_ _ _

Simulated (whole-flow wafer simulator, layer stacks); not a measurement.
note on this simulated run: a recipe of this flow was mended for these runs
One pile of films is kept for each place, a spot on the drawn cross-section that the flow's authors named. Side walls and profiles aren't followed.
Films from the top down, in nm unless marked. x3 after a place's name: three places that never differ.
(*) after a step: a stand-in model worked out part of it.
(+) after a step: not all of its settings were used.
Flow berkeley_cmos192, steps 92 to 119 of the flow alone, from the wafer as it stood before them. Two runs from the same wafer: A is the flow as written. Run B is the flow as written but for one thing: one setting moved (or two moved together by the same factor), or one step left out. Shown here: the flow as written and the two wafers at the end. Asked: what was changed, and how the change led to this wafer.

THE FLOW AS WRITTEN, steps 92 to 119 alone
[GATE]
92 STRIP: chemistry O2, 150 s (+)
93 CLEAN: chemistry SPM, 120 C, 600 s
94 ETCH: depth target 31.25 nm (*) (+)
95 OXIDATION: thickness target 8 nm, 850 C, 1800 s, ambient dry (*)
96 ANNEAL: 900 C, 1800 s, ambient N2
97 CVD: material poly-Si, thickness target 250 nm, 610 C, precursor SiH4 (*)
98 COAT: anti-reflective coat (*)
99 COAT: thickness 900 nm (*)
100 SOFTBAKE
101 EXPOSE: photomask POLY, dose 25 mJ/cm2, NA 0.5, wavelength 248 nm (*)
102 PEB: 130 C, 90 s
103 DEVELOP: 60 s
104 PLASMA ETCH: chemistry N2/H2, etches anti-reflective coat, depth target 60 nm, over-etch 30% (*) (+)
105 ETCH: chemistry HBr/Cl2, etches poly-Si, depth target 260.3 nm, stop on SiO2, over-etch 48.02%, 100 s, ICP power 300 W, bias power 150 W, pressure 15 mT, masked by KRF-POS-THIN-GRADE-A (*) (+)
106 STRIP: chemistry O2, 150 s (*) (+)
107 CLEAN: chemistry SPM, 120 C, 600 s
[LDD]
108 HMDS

_ _ _

» Work item
Would you copy, word for word, only the lines from the start of the listing to the one that contains "One pile of", both included?

» Worked solution
Simulated (whole-flow wafer simulator, layer stacks); not a measurement.
note on this simulated run: a recipe of this flow was mended for these runs
One pile of films is kept for each place, a spot on the drawn cross-section that the flow's authors named. Side walls and profiles aren't followed.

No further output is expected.